(WORK REQUEST):
Starting at the line with "note on this" and going on through the line with "One pile of", reproduce each line in the records below exactly and nothing more.

Start of EXCERPTED RECORDS
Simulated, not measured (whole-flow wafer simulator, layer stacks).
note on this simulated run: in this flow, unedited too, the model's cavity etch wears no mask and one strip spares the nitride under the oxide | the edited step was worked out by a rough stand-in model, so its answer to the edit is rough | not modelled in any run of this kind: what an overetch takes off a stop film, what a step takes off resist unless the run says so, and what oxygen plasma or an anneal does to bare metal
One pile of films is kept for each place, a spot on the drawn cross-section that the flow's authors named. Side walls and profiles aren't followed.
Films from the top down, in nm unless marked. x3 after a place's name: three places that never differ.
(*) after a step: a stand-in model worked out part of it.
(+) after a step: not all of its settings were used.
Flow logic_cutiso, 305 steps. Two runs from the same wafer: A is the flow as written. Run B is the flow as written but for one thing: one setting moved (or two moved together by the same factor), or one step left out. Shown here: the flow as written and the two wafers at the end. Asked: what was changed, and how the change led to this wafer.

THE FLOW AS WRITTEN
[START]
End of EXCERPTED RECORDS

(TASK RESULT):
note on this simulated run: in this flow, unedited too, the model's cavity etch wears no mask and one strip spares the nitride under the oxide | the edited step was worked out by a rough stand-in model, so its answer to the edit is rough | not modelled in any run of this kind: what an overetch takes off a stop film, what a step takes off resist unless the run says so, and what oxygen plasma or an anneal does to bare metal
One pile of films is kept for each place, a spot on the drawn cross-section that the flow's authors named. Side walls and profiles aren't followed.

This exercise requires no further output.